● **Exercise**: Please return, with no alterations, the lines below from the very first through the one that contains "2. WHAT IT IS, WHAT IT ISN'T".

● **Source material**:
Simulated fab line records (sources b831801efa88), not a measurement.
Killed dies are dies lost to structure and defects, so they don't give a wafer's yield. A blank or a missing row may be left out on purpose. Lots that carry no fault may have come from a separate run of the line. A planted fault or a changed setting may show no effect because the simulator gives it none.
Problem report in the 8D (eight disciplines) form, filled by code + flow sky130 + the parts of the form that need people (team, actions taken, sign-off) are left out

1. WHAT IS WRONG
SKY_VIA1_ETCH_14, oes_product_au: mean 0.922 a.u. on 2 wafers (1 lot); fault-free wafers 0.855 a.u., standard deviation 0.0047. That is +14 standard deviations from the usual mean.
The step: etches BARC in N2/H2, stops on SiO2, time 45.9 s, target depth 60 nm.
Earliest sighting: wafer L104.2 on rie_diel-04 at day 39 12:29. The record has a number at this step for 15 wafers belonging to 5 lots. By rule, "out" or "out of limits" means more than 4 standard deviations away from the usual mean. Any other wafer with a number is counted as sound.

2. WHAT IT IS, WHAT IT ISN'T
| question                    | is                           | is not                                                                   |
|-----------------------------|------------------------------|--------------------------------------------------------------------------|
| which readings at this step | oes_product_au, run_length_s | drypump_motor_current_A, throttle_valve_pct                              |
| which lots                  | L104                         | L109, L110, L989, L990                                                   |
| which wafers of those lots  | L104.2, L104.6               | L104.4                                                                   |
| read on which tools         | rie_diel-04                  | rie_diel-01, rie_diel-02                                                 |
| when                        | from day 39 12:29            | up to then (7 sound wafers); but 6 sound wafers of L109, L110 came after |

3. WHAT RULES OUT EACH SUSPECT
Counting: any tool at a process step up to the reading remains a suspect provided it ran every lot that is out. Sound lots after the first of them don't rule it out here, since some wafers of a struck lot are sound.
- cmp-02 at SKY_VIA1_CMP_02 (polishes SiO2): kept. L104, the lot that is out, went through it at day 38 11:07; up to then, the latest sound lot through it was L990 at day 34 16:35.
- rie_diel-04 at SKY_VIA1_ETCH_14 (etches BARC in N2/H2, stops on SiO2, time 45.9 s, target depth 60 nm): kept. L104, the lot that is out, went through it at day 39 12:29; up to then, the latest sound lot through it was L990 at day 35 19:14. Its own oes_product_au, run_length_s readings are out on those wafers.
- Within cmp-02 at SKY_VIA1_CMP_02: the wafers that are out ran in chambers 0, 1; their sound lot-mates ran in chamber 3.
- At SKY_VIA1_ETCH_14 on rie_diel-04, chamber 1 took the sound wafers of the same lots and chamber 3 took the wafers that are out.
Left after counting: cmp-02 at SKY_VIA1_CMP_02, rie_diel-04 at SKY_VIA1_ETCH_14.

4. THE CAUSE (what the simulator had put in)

● **Exercise answer**:
Simulated fab line records (sources b831801efa88), not a measurement.
Killed dies are dies lost to structure and defects, so they don't give a wafer's yield. A blank or a missing row may be left out on purpose. Lots that carry no fault may have come from a separate run of the line. A planted fault or a changed setting may show no effect because the simulator gives it none.
Problem report in the 8D (eight disciplines) form, filled by code + flow sky130 + the parts of the form that need people (team, actions taken, sign-off) are left out

1. WHAT IS WRONG
SKY_VIA1_ETCH_14, oes_product_au: mean 0.922 a.u. on 2 wafers (1 lot); fault-free wafers 0.855 a.u., standard deviation 0.0047. That is +14 standard deviations from the usual mean.
The step: etches BARC in N2/H2, stops on SiO2, time 45.9 s, target depth 60 nm.
Earliest sighting: wafer L104.2 on rie_diel-04 at day 39 12:29. The record has a number at this step for 15 wafers belonging to 5 lots. By rule, "out" or "out of limits" means more than 4 standard deviations away from the usual mean. Any other wafer with a number is counted as sound.

2. WHAT IT IS, WHAT IT ISN'T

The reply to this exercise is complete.